* _SUPPLIED RECORDS_
────

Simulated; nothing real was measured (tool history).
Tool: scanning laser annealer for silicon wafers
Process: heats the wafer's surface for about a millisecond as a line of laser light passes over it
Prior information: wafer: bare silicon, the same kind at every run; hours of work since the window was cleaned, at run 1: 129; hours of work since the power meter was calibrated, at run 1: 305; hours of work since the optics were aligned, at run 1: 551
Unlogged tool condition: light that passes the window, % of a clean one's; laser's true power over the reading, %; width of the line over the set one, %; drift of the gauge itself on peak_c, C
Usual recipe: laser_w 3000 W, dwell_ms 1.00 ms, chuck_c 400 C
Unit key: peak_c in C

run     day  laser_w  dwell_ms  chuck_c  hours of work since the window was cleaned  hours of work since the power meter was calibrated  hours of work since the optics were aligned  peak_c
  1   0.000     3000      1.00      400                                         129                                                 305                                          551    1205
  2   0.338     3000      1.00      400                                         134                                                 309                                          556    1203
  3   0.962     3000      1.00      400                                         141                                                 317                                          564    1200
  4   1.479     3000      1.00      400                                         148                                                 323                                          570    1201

────

* _REQUIRED ACTION_
Exactly reproduce all of the entries above.

* _WRITTEN SOLUTION_
Simulated; nothing real was measured (tool history).
Tool: scanning laser annealer for silicon wafers
Process: heats the wafer's surface for about a millisecond as a line of laser light passes over it
Prior information: wafer: bare silicon, the same kind at every run; hours of work since the window was cleaned, at run 1: 129; hours of work since the power meter was calibrated, at run 1: 305; hours of work since the optics were aligned, at run 1: 551
Unlogged tool condition: light that passes the window, % of a clean one's; laser's true power over the reading, %; width of the line over the set one, %; drift of the gauge itself on peak_c, C
Usual recipe: laser_w 3000 W, dwell_ms 1.00 ms, chuck_c 400 C
Unit key: peak_c in C

run     day  laser_w  dwell_ms  chuck_c  hours of work since the window was cleaned  hours of work since the power meter was calibrated  hours of work since the optics were aligned  peak_c
  1   0.000     3000      1.00      400                                         129                                                 305                                          551    1205
  2   0.338     3000      1.00      400                                         134                                                 309                                          556    1203
  3   0.962     3000      1.00      400                                         141                                                 317                                          564    1200
  4   1.479     3000      1.00      400                                         148                                                 323                                          570    1201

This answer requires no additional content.